Work order
Restate every record exactly, with nothing skipped.

[Opening Stored data section]

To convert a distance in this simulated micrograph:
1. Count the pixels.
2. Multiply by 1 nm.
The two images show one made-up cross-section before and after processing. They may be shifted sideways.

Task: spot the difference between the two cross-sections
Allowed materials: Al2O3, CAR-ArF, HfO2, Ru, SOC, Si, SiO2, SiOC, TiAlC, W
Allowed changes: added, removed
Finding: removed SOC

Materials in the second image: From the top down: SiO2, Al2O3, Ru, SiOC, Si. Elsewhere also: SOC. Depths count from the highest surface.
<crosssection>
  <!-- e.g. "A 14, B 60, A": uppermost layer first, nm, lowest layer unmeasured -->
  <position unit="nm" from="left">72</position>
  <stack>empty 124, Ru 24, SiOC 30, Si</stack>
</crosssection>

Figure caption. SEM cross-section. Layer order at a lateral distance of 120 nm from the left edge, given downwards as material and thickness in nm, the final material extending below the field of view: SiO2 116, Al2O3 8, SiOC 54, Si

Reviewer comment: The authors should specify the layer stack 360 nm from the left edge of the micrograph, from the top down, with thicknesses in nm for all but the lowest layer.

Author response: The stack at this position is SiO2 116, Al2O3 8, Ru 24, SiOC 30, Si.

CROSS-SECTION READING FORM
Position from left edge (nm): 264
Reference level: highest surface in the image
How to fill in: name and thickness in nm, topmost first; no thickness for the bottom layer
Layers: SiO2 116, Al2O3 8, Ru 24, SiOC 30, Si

[Closing Stored data section]

Written response
To convert a distance in this simulated micrograph:
1. Count the pixels.
2. Multiply by 1 nm.
The two images show one made-up cross-section before and after processing. They may be shifted sideways.

Task: spot the difference between the two cross-sections
Allowed materials: Al2O3, CAR-ArF, HfO2, Ru, SOC, Si, SiO2, SiOC, TiAlC, W
Allowed changes: added, removed
Finding: removed SOC

Materials in the second image: From the top down: SiO2, Al2O3, Ru, SiOC, Si. Elsewhere also: SOC. Depths count from the highest surface.
<crosssection>
  <!-- e.g. "A 14, B 60, A": uppermost layer first, nm, lowest layer unmeasured -->
  <position unit="nm" from="left">72</position>
  <stack>empty 124, Ru 24, SiOC 30, Si</stack>
</crosssection>

Figure caption. SEM cross-section. Layer order at a lateral distance of 120 nm from the left edge, given downwards as material and thickness in nm, the final material extending below the field of view: SiO2 116, Al2O3 8, SiOC 54, Si

Reviewer comment: The authors should specify the layer stack 360 nm from the left edge of the micrograph, from the top down, with thicknesses in nm for all but the lowest layer.

Author response: The stack at this position is SiO2 116, Al2O3 8, Ru 24, SiOC 30, Si.

CROSS-SECTION READING FORM
Position from left edge (nm): 264
Reference level: highest surface in the image
How to fill in: name and thickness in nm, topmost first; no thickness for the bottom layer
Layers: SiO2 116, Al2O3 8, Ru 24, SiOC 30, Si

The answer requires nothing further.